═══ Records shown ═══

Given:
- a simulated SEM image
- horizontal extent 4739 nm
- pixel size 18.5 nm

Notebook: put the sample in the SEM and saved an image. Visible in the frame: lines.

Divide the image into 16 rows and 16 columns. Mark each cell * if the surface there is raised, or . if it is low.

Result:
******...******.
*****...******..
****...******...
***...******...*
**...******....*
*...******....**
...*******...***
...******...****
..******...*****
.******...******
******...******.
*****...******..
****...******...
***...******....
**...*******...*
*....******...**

═══

Work instruction ::
Exact reproduction of the whole material is the required answer.

Task output ::
Given:
- a simulated SEM image
- horizontal extent 4739 nm
- pixel size 18.5 nm

Notebook: put the sample in the SEM and saved an image. Visible in the frame: lines.

Divide the image into 16 rows and 16 columns. Mark each cell * if the surface there is raised, or . if it is low.

Result:
******...******.
*****...******..
****...******...
***...******...*
**...******....*
*...******....**
...*******...***
...******...****
..******...*****
.******...******
******...******.
*****...******..
****...******...
***...******....
**...*******...*
*....******...**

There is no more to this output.